++++

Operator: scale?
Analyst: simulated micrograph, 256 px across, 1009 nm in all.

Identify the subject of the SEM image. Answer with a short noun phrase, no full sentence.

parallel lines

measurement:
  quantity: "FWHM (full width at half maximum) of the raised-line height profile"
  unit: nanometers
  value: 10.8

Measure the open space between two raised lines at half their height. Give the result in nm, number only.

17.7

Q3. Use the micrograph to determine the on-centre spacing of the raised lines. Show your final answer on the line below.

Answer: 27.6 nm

++++

Transcribe the material exactly, stopping after the "value: 10.8" line.

Operator: scale?
Analyst: simulated micrograph, 256 px across, 1009 nm in all.

Identify the subject of the SEM image. Answer with a short noun phrase, no full sentence.

parallel lines

measurement:
  quantity: "FWHM (full width at half maximum) of the raised-line height profile"
  unit: nanometers
  value: 10.8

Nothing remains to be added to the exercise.